• _WORK INSTRUCTION_:
Can you return the records below exactly as they stand, but only from the first line through the one with "40 | ETCH | depth target 240 nm"?

• _DATA EXCERPTS_:
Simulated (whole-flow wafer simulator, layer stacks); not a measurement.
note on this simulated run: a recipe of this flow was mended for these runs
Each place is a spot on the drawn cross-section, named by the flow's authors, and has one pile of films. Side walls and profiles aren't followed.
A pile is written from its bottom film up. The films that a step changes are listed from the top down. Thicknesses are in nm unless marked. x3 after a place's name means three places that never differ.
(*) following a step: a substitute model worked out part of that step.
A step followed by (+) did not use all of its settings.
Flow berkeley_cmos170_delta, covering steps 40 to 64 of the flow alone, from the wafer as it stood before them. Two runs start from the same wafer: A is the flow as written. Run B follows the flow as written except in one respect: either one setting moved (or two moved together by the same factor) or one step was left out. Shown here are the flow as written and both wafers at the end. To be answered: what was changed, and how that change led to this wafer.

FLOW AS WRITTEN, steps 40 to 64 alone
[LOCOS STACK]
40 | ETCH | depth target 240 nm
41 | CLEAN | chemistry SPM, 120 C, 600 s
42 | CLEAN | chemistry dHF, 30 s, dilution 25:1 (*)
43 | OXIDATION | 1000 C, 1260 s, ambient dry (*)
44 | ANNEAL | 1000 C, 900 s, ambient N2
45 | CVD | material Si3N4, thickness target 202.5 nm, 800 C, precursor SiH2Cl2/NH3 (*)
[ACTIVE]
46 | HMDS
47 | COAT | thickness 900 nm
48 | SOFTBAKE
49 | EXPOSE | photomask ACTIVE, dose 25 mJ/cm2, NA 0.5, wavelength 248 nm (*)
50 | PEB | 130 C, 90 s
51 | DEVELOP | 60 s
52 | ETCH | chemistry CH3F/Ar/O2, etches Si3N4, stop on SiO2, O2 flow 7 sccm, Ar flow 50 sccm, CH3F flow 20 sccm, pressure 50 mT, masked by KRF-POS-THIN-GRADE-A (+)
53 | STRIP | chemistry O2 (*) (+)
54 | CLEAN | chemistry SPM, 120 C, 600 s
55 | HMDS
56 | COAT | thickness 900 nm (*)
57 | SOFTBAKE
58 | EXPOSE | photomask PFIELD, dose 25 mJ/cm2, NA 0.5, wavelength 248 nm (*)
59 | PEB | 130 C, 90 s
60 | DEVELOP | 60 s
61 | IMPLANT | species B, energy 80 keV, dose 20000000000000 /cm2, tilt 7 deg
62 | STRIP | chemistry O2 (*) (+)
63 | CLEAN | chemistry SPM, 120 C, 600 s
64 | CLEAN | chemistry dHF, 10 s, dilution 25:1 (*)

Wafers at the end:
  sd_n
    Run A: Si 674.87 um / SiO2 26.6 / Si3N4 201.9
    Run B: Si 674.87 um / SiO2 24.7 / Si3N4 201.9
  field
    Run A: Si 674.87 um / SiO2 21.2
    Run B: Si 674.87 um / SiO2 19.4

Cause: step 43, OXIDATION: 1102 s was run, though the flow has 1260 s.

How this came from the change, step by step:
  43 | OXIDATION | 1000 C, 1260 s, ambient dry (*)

• _WRITTEN REPLY_:
Simulated (whole-flow wafer simulator, layer stacks); not a measurement.
note on this simulated run: a recipe of this flow was mended for these runs
Each place is a spot on the drawn cross-section, named by the flow's authors, and has one pile of films. Side walls and profiles aren't followed.
A pile is written from its bottom film up. The films that a step changes are listed from the top down. Thicknesses are in nm unless marked. x3 after a place's name means three places that never differ.
(*) following a step: a substitute model worked out part of that step.
A step followed by (+) did not use all of its settings.
Flow berkeley_cmos170_delta, covering steps 40 to 64 of the flow alone, from the wafer as it stood before them. Two runs start from the same wafer: A is the flow as written. Run B follows the flow as written except in one respect: either one setting moved (or two moved together by the same factor) or one step was left out. Shown here are the flow as written and both wafers at the end. To be answered: what was changed, and how that change led to this wafer.

FLOW AS WRITTEN, steps 40 to 64 alone
[LOCOS STACK]
40 | ETCH | depth target 240 nm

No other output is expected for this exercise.